**Dataset excerpts**
Content starts

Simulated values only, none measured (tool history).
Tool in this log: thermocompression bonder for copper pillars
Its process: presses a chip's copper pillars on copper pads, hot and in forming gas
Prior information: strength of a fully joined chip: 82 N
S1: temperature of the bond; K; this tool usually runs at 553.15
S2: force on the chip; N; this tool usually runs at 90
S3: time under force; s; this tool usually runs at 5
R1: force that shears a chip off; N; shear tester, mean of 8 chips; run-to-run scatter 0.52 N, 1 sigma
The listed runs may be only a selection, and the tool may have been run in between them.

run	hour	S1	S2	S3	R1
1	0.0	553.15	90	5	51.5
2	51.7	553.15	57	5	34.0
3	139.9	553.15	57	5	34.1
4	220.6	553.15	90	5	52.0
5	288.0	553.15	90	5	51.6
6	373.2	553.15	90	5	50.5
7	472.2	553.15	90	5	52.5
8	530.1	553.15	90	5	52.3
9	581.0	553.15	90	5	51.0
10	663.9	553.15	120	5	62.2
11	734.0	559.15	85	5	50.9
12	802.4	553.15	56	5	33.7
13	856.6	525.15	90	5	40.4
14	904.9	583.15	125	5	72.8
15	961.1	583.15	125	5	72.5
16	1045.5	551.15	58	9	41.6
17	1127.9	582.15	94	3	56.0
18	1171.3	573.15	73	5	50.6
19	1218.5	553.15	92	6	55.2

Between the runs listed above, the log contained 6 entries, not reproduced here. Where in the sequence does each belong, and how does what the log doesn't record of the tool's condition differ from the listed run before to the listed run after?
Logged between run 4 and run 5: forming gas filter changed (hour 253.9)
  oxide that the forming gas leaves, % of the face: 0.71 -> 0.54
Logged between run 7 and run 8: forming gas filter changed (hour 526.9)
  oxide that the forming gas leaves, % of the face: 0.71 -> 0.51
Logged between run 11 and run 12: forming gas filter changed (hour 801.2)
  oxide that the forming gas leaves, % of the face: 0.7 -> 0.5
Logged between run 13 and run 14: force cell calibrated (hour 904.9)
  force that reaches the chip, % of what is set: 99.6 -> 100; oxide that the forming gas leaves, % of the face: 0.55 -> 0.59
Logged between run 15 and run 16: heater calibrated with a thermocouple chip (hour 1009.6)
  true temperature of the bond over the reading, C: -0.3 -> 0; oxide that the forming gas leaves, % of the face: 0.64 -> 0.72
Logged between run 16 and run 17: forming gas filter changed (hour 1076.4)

Content ends

**Exercise**
Copy out, exactly and alone, the lines of the entries above between the ones holding "R1: force that" and "0.71 -> 0.51", inclusive.

**Response area**
R1: force that shears a chip off; N; shear tester, mean of 8 chips; run-to-run scatter 0.52 N, 1 sigma
The listed runs may be only a selection, and the tool may have been run in between them.

run	hour	S1	S2	S3	R1
1	0.0	553.15	90	5	51.5
2	51.7	553.15	57	5	34.0
3	139.9	553.15	57	5	34.1
4	220.6	553.15	90	5	52.0
5	288.0	553.15	90	5	51.6
6	373.2	553.15	90	5	50.5
7	472.2	553.15	90	5	52.5
8	530.1	553.15	90	5	52.3
9	581.0	553.15	90	5	51.0
10	663.9	553.15	120	5	62.2
11	734.0	559.15	85	5	50.9
12	802.4	553.15	56	5	33.7
13	856.6	525.15	90	5	40.4
14	904.9	583.15	125	5	72.8
15	961.1	583.15	125	5	72.5
16	1045.5	551.15	58	9	41.6
17	1127.9	582.15	94	3	56.0
18	1171.3	573.15	73	5	50.6
19	1218.5	553.15	92	6	55.2

Between the runs listed above, the log contained 6 entries, not reproduced here. Where in the sequence does each belong, and how does what the log doesn't record of the tool's condition differ from the listed run before to the listed run after?
Logged between run 4 and run 5: forming gas filter changed (hour 253.9)
  oxide that the forming gas leaves, % of the face: 0.71 -> 0.54
Logged between run 7 and run 8: forming gas filter changed (hour 526.9)
  oxide that the forming gas leaves, % of the face: 0.71 -> 0.51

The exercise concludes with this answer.